# [EXERCISE]
Please repeat the listing exactly, starting at its first line and stopping after the line that contains "L075 | day 3".

(RECORDS SUPPLIED)
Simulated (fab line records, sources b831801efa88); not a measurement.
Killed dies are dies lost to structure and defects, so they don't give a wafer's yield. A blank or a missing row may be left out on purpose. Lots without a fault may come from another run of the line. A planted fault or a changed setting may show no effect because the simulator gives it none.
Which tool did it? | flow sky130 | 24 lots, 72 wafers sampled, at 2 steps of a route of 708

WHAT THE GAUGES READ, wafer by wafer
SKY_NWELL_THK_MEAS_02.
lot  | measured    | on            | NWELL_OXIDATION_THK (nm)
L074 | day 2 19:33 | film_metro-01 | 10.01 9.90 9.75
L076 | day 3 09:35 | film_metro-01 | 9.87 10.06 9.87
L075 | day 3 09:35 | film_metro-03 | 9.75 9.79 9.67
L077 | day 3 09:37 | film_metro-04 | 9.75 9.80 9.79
(End RECORDS SUPPLIED)

# [PROBLEM SOLUTION]
Simulated (fab line records, sources b831801efa88); not a measurement.
Killed dies are dies lost to structure and defects, so they don't give a wafer's yield. A blank or a missing row may be left out on purpose. Lots without a fault may come from another run of the line. A planted fault or a changed setting may show no effect because the simulator gives it none.
Which tool did it? | flow sky130 | 24 lots, 72 wafers sampled, at 2 steps of a route of 708

WHAT THE GAUGES READ, wafer by wafer
SKY_NWELL_THK_MEAS_02.
lot  | measured    | on            | NWELL_OXIDATION_THK (nm)
L074 | day 2 19:33 | film_metro-01 | 10.01 9.90 9.75
L076 | day 3 09:35 | film_metro-01 | 9.87 10.06 9.87
L075 | day 3 09:35 | film_metro-03 | 9.75 9.79 9.67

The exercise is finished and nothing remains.